======== Dataset extract ========

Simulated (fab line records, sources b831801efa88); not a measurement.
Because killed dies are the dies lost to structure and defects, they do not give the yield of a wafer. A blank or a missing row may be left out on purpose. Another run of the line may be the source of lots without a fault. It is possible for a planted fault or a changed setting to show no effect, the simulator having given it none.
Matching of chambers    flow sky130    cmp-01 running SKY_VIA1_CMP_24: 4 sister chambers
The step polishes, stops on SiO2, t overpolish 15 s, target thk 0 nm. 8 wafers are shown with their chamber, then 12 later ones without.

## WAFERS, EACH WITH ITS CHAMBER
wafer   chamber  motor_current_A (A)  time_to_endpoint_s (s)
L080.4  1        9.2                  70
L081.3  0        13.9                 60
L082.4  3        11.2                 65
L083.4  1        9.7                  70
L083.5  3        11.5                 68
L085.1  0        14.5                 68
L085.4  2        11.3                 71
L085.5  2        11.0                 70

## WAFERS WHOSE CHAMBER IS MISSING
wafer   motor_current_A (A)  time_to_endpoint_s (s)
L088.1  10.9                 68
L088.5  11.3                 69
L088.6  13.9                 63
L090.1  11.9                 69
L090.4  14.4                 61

========

» Exercise
Only those lines of the entries above that run from the line containing "Matching of chambers" to the line containing "The step polishes, stops", both included, should be transcribed exactly.

» Written answer
Matching of chambers    flow sky130    cmp-01 running SKY_VIA1_CMP_24: 4 sister chambers
The step polishes, stops on SiO2, t overpolish 15 s, target thk 0 nm. 8 wafers are shown with their chamber, then 12 later ones without.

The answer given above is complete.